> [BRIEF]: Retype, without any change, the first line of the records and every line after it through the one containing "Cross-section = grid".

> [MATERIAL SUPPLIED]:
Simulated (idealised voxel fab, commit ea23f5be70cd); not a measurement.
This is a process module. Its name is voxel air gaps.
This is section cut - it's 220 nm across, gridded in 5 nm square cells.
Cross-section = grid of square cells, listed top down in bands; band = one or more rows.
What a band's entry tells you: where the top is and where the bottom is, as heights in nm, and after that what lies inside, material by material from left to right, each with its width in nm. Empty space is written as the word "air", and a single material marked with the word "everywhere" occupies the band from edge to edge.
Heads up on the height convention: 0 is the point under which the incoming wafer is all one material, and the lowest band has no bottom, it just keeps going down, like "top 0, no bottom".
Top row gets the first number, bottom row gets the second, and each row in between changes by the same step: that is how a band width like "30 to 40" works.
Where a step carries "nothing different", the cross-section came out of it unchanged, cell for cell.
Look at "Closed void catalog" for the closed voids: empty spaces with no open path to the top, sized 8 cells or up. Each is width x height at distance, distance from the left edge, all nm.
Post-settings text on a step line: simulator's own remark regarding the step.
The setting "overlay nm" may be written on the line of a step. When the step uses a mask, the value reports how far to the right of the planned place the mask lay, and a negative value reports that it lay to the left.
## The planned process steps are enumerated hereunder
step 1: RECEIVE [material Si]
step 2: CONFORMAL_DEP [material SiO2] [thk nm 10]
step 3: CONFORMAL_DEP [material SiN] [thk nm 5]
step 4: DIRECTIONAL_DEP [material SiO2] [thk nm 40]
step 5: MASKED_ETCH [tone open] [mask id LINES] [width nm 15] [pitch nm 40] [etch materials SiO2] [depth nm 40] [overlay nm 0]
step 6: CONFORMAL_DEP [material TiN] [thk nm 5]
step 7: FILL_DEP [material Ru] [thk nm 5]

> [ANSWER BOX]:
Simulated (idealised voxel fab, commit ea23f5be70cd); not a measurement.
This is a process module. Its name is voxel air gaps.
This is section cut - it's 220 nm across, gridded in 5 nm square cells.
Cross-section = grid of square cells, listed top down in bands; band = one or more rows.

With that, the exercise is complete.